» **RECORDS SHOWN**:
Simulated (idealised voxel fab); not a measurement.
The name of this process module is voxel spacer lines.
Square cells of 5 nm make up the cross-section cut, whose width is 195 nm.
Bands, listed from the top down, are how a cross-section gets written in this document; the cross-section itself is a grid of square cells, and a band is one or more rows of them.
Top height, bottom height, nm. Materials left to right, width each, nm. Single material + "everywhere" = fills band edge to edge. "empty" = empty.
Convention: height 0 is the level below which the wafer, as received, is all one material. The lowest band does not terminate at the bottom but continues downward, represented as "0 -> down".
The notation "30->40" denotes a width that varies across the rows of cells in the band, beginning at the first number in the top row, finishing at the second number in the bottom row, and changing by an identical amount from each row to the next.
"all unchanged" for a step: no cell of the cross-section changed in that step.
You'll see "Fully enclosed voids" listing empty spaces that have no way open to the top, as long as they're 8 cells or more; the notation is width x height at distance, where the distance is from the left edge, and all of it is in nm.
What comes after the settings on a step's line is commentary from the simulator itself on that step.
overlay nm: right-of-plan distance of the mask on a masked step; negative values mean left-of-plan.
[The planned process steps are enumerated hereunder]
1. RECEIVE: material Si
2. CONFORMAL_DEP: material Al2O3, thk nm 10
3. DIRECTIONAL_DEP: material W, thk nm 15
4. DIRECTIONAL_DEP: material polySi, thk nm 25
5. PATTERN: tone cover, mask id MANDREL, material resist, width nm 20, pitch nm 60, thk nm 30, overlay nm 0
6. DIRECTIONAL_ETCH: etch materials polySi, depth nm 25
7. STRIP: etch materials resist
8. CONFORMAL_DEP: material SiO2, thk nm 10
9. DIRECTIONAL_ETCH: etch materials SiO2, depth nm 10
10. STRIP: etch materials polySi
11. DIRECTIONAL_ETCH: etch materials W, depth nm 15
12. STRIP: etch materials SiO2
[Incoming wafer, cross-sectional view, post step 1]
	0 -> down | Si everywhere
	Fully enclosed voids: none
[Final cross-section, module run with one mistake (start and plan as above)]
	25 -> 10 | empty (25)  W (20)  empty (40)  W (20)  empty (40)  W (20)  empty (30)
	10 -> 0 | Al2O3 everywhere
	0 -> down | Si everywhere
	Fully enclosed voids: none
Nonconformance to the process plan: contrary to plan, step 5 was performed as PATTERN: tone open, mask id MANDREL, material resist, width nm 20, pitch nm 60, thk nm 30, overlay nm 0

» **REQUIRED ACTION**: Repeat exactly, and only, the run of lines from the start of the material above through the line that holds "Convention: height 0".

» **RESPONSE BOX**:
Simulated (idealised voxel fab); not a measurement.
The name of this process module is voxel spacer lines.
Square cells of 5 nm make up the cross-section cut, whose width is 195 nm.
Bands, listed from the top down, are how a cross-section gets written in this document; the cross-section itself is a grid of square cells, and a band is one or more rows of them.
Top height, bottom height, nm. Materials left to right, width each, nm. Single material + "everywhere" = fills band edge to edge. "empty" = empty.
Convention: height 0 is the level below which the wafer, as received, is all one material. The lowest band does not terminate at the bottom but continues downward, represented as "0 -> down".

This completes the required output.